## [ACTION ITEM]
Exactly as written, reproduce all of the entries.

____________________

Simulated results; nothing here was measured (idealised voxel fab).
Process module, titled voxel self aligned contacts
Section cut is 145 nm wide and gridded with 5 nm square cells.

____________________

## [WRITTEN ANSWER]
Simulated results; nothing here was measured (idealised voxel fab).
Process module, titled voxel self aligned contacts
Section cut is 145 nm wide and gridded with 5 nm square cells.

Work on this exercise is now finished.